DATA UNDER STUDY
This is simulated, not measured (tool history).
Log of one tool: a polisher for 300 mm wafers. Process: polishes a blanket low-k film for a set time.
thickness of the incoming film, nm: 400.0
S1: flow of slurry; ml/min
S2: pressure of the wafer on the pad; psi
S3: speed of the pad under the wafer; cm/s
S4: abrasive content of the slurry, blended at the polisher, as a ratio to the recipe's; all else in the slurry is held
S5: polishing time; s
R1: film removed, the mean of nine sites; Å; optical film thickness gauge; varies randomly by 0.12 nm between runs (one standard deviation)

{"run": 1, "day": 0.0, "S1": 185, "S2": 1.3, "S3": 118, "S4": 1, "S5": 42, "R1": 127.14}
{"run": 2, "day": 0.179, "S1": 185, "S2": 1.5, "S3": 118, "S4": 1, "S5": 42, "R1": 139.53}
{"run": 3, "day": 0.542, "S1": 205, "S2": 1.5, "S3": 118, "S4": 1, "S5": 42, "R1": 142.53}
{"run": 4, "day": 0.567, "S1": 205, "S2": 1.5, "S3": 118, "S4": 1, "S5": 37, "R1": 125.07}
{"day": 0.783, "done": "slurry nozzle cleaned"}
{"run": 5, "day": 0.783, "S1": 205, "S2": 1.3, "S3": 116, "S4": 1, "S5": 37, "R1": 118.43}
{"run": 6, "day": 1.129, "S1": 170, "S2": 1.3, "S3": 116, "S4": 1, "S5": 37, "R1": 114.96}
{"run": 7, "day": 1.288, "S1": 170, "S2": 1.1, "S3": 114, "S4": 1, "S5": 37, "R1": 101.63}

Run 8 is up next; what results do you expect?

WORK ITEM
Your answer must be an exact copy of every record.

WRITTEN SOLUTION
This is simulated, not measured (tool history).
Log of one tool: a polisher for 300 mm wafers. Process: polishes a blanket low-k film for a set time.
thickness of the incoming film, nm: 400.0
S1: flow of slurry; ml/min
S2: pressure of the wafer on the pad; psi
S3: speed of the pad under the wafer; cm/s
S4: abrasive content of the slurry, blended at the polisher, as a ratio to the recipe's; all else in the slurry is held
S5: polishing time; s
R1: film removed, the mean of nine sites; Å; optical film thickness gauge; varies randomly by 0.12 nm between runs (one standard deviation)

{"run": 1, "day": 0.0, "S1": 185, "S2": 1.3, "S3": 118, "S4": 1, "S5": 42, "R1": 127.14}
{"run": 2, "day": 0.179, "S1": 185, "S2": 1.5, "S3": 118, "S4": 1, "S5": 42, "R1": 139.53}
{"run": 3, "day": 0.542, "S1": 205, "S2": 1.5, "S3": 118, "S4": 1, "S5": 42, "R1": 142.53}
{"run": 4, "day": 0.567, "S1": 205, "S2": 1.5, "S3": 118, "S4": 1, "S5": 37, "R1": 125.07}
{"day": 0.783, "done": "slurry nozzle cleaned"}
{"run": 5, "day": 0.783, "S1": 205, "S2": 1.3, "S3": 116, "S4": 1, "S5": 37, "R1": 118.43}
{"run": 6, "day": 1.129, "S1": 170, "S2": 1.3, "S3": 116, "S4": 1, "S5": 37, "R1": 114.96}
{"run": 7, "day": 1.288, "S1": 170, "S2": 1.1, "S3": 114, "S4": 1, "S5": 37, "R1": 101.63}

Run 8 is up next; what results do you expect?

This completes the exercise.